**Dataset extract:**
§ §

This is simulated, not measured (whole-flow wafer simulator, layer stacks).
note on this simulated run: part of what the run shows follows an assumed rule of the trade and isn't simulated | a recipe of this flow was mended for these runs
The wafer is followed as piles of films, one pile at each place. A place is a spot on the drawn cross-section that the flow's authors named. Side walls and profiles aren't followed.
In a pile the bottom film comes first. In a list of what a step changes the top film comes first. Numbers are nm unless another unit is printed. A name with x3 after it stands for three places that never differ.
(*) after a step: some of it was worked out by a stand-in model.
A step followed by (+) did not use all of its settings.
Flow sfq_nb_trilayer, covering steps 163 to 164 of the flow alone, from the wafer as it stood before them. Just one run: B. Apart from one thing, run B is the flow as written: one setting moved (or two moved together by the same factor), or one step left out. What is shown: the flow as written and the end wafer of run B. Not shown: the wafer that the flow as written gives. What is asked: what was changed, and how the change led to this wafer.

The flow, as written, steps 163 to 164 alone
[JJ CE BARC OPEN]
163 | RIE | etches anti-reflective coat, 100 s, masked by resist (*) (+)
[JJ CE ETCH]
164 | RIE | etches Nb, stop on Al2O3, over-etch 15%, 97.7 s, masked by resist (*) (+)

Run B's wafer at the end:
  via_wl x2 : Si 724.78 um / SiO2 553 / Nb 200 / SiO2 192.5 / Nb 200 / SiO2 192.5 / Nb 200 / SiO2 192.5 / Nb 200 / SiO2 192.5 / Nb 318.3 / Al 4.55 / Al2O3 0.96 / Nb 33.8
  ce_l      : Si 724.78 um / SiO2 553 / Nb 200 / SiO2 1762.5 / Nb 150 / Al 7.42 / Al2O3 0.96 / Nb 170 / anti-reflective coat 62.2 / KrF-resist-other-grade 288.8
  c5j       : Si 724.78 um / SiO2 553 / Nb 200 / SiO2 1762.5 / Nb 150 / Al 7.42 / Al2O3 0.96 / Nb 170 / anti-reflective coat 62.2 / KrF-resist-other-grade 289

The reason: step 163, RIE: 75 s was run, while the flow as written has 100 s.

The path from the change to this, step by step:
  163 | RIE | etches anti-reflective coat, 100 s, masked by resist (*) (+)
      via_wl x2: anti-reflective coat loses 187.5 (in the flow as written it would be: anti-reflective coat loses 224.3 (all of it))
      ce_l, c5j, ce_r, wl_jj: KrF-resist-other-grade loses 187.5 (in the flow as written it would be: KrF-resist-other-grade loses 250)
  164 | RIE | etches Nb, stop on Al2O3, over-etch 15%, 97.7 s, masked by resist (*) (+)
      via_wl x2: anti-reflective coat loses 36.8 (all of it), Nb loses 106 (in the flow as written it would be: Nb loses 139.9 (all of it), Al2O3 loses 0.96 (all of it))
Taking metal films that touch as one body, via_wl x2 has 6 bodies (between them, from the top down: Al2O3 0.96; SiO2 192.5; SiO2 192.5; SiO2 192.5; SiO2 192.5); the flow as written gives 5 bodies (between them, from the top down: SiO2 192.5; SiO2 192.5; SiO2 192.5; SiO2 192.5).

§ §

**Task item:** Would you print exactly and only the lines of the material above that run from the line with "(*) after a" through the line with "[JJ CE ETCH]", both included?

**Written solution:**
(*) after a step: some of it was worked out by a stand-in model.
A step followed by (+) did not use all of its settings.
Flow sfq_nb_trilayer, covering steps 163 to 164 of the flow alone, from the wafer as it stood before them. Just one run: B. Apart from one thing, run B is the flow as written: one setting moved (or two moved together by the same factor), or one step left out. What is shown: the flow as written and the end wafer of run B. Not shown: the wafer that the flow as written gives. What is asked: what was changed, and how the change led to this wafer.

The flow, as written, steps 163 to 164 alone
[JJ CE BARC OPEN]
163 | RIE | etches anti-reflective coat, 100 s, masked by resist (*) (+)
[JJ CE ETCH]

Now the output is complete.